*Record extracts:*
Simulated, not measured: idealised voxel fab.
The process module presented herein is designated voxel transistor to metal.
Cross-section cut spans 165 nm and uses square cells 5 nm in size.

*Work instruction:* Set down every record above exactly as written.

*Problem solution:*
Simulated, not measured: idealised voxel fab.
The process module presented herein is designated voxel transistor to metal.
Cross-section cut spans 165 nm and uses square cells 5 nm in size.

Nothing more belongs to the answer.